**** Data extract ****

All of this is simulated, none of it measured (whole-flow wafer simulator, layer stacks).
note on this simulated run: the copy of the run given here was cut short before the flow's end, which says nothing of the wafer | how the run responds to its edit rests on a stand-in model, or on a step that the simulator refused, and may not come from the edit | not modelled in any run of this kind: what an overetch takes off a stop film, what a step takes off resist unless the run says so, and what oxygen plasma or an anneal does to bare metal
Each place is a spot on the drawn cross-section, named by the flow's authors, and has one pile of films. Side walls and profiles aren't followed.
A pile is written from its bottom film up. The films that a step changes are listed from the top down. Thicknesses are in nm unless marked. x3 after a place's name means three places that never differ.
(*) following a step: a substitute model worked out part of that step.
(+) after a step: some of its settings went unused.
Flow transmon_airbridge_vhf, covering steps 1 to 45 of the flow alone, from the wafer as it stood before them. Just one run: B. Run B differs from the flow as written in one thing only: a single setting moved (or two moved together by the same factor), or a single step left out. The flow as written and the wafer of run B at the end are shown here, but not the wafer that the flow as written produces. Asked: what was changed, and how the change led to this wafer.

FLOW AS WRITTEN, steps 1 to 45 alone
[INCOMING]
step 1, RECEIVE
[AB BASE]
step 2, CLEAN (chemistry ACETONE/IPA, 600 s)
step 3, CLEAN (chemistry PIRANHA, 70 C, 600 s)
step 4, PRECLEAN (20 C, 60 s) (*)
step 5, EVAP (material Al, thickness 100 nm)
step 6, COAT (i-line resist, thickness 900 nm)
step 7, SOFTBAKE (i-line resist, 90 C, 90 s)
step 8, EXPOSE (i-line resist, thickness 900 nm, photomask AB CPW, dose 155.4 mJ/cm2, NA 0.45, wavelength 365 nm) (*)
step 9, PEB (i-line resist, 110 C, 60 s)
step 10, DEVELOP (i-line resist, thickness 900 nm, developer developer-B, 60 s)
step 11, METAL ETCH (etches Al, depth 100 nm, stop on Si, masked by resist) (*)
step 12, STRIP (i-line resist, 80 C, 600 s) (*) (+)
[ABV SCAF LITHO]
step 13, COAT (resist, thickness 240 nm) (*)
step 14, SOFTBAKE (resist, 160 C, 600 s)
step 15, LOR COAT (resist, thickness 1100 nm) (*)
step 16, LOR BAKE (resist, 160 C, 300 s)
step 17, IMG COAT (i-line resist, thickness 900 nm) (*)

****

Could you copy exactly the lines from the first line of the records above through the line containing "A pile is written", both included, and nothing else?

All of this is simulated, none of it measured (whole-flow wafer simulator, layer stacks).
note on this simulated run: the copy of the run given here was cut short before the flow's end, which says nothing of the wafer | how the run responds to its edit rests on a stand-in model, or on a step that the simulator refused, and may not come from the edit | not modelled in any run of this kind: what an overetch takes off a stop film, what a step takes off resist unless the run says so, and what oxygen plasma or an anneal does to bare metal
Each place is a spot on the drawn cross-section, named by the flow's authors, and has one pile of films. Side walls and profiles aren't followed.
A pile is written from its bottom film up. The films that a step changes are listed from the top down. Thicknesses are in nm unless marked. x3 after a place's name means three places that never differ.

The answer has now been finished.